· · · · · · ·

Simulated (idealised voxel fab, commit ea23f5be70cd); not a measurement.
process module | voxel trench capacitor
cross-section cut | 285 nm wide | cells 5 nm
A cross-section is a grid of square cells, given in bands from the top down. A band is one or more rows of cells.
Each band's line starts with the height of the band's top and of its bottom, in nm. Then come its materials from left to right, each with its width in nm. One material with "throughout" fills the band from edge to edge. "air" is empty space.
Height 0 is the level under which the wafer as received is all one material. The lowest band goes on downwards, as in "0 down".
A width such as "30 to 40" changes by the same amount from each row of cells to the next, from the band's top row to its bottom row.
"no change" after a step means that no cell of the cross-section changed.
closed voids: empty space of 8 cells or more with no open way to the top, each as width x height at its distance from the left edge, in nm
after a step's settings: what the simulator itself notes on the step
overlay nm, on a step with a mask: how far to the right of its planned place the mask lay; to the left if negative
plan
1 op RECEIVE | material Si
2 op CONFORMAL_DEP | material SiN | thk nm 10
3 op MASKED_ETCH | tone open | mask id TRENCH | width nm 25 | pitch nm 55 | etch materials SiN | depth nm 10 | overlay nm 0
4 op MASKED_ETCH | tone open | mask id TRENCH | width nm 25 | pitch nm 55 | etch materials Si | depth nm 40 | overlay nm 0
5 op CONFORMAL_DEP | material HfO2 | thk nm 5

· · · · · · ·

• [Work order]:
Start at the first line of the material. Reproduce every line exactly, ending with the line that holds "A width such".

• [Response area]:
Simulated (idealised voxel fab, commit ea23f5be70cd); not a measurement.
process module | voxel trench capacitor
cross-section cut | 285 nm wide | cells 5 nm
A cross-section is a grid of square cells, given in bands from the top down. A band is one or more rows of cells.
Each band's line starts with the height of the band's top and of its bottom, in nm. Then come its materials from left to right, each with its width in nm. One material with "throughout" fills the band from edge to edge. "air" is empty space.
Height 0 is the level under which the wafer as received is all one material. The lowest band goes on downwards, as in "0 down".
A width such as "30 to 40" changes by the same amount from each row of cells to the next, from the band's top row to its bottom row.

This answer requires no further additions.